=== REQUIREMENT ===
The line containing "There are 5" marks the end: output every line of the data up to it, and that line too, exactly as written.

——

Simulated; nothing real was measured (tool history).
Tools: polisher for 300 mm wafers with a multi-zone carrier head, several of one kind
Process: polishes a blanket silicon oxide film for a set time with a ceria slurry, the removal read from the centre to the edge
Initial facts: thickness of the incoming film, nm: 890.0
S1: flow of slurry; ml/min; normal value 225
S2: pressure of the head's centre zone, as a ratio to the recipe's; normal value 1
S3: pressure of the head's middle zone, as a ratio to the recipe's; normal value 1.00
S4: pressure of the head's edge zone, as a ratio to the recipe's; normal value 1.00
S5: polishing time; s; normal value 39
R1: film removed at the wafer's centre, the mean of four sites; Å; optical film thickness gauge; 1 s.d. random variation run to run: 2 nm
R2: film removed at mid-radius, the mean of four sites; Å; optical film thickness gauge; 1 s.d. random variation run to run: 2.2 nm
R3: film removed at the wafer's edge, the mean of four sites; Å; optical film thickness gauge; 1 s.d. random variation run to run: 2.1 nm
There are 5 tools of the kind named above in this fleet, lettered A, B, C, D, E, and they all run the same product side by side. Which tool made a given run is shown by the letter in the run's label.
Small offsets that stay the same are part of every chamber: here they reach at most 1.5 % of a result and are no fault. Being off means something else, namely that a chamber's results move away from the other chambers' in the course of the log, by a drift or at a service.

——

=== ANSWER BOX ===
Simulated; nothing real was measured (tool history).
Tools: polisher for 300 mm wafers with a multi-zone carrier head, several of one kind
Process: polishes a blanket silicon oxide film for a set time with a ceria slurry, the removal read from the centre to the edge
Initial facts: thickness of the incoming film, nm: 890.0
S1: flow of slurry; ml/min; normal value 225
S2: pressure of the head's centre zone, as a ratio to the recipe's; normal value 1
S3: pressure of the head's middle zone, as a ratio to the recipe's; normal value 1.00
S4: pressure of the head's edge zone, as a ratio to the recipe's; normal value 1.00
S5: polishing time; s; normal value 39
R1: film removed at the wafer's centre, the mean of four sites; Å; optical film thickness gauge; 1 s.d. random variation run to run: 2 nm
R2: film removed at mid-radius, the mean of four sites; Å; optical film thickness gauge; 1 s.d. random variation run to run: 2.2 nm
R3: film removed at the wafer's edge, the mean of four sites; Å; optical film thickness gauge; 1 s.d. random variation run to run: 2.1 nm
There are 5 tools of the kind named above in this fleet, lettered A, B, C, D, E, and they all run the same product side by side. Which tool made a given run is shown by the letter in the run's label.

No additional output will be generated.